◆ Records supplied ◆
•••
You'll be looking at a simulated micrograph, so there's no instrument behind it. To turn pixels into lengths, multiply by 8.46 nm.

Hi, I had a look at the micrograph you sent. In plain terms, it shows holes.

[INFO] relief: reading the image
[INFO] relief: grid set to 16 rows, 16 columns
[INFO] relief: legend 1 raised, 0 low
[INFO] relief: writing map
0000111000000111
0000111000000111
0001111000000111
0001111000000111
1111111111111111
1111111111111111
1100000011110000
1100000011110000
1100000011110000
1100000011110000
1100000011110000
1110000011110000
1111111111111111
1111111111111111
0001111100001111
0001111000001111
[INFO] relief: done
•••

◆ Work task ◆
Word for word, output all of the material.

◆ Exercise result ◆
You'll be looking at a simulated micrograph, so there's no instrument behind it. To turn pixels into lengths, multiply by 8.46 nm.

Hi, I had a look at the micrograph you sent. In plain terms, it shows holes.

[INFO] relief: reading the image
[INFO] relief: grid set to 16 rows, 16 columns
[INFO] relief: legend 1 raised, 0 low
[INFO] relief: writing map
0000111000000111
0000111000000111
0001111000000111
0001111000000111
1111111111111111
1111111111111111
1100000011110000
1100000011110000
1100000011110000
1100000011110000
1100000011110000
1110000011110000
1111111111111111
1111111111111111
0001111100001111
0001111000001111
[INFO] relief: done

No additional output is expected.